Give back the records in full, with every line exactly as it was.

Provided information Start Marker

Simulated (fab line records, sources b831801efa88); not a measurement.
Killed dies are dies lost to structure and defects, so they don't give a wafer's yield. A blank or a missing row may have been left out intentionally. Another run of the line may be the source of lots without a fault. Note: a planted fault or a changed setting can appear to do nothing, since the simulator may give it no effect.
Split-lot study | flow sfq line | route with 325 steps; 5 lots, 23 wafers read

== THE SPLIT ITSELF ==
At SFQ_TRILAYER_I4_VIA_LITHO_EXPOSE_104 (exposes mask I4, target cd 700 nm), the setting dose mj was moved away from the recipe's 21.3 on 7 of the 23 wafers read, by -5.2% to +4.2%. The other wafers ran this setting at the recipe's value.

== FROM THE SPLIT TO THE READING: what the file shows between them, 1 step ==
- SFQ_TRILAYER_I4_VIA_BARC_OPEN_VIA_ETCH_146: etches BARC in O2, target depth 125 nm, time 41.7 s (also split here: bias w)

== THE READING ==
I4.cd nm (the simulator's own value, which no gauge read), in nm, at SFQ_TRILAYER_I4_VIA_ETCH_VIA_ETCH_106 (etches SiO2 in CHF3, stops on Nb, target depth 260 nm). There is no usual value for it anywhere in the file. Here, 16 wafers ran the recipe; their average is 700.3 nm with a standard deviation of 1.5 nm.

Provided information End Marker

**Written reply**
Simulated (fab line records, sources b831801efa88); not a measurement.
Killed dies are dies lost to structure and defects, so they don't give a wafer's yield. A blank or a missing row may have been left out intentionally. Another run of the line may be the source of lots without a fault. Note: a planted fault or a changed setting can appear to do nothing, since the simulator may give it no effect.
Split-lot study | flow sfq line | route with 325 steps; 5 lots, 23 wafers read

== THE SPLIT ITSELF ==
At SFQ_TRILAYER_I4_VIA_LITHO_EXPOSE_104 (exposes mask I4, target cd 700 nm), the setting dose mj was moved away from the recipe's 21.3 on 7 of the 23 wafers read, by -5.2% to +4.2%. The other wafers ran this setting at the recipe's value.

== FROM THE SPLIT TO THE READING: what the file shows between them, 1 step ==
- SFQ_TRILAYER_I4_VIA_BARC_OPEN_VIA_ETCH_146: etches BARC in O2, target depth 125 nm, time 41.7 s (also split here: bias w)

== THE READING ==
I4.cd nm (the simulator's own value, which no gauge read), in nm, at SFQ_TRILAYER_I4_VIA_ETCH_VIA_ETCH_106 (etches SiO2 in CHF3, stops on Nb, target depth 260 nm). There is no usual value for it anywhere in the file. Here, 16 wafers ran the recipe; their average is 700.3 nm with a standard deviation of 1.5 nm.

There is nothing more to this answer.